Work order :: For the listing below, output exactly the lines from the line with "the authors' place" up to and including the line with "(+) after a", and no other lines.

====================

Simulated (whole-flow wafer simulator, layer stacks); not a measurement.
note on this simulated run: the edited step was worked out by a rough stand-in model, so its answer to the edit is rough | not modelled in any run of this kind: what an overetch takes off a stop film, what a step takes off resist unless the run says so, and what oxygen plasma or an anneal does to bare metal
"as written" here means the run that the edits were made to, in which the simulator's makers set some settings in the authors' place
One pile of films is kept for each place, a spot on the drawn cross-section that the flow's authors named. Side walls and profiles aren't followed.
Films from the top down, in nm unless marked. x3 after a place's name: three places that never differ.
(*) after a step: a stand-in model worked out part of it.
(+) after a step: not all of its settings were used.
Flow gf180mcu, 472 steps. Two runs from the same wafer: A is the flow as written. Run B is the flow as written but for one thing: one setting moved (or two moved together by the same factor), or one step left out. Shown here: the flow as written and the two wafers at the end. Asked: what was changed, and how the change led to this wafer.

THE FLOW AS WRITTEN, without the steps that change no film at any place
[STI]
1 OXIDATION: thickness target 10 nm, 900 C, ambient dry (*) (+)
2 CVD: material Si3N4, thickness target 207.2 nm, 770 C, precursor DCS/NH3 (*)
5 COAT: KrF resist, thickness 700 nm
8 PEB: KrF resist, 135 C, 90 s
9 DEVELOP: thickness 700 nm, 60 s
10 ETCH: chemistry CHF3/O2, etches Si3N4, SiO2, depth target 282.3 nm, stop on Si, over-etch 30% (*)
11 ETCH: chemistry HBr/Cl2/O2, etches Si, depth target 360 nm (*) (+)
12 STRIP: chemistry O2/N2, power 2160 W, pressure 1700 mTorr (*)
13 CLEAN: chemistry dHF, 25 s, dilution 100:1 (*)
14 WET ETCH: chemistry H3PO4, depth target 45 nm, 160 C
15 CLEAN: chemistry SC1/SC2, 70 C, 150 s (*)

====================

Worked solution ::
"as written" here means the run that the edits were made to, in which the simulator's makers set some settings in the authors' place
One pile of films is kept for each place, a spot on the drawn cross-section that the flow's authors named. Side walls and profiles aren't followed.
Films from the top down, in nm unless marked. x3 after a place's name: three places that never differ.
(*) after a step: a stand-in model worked out part of it.
(+) after a step: not all of its settings were used.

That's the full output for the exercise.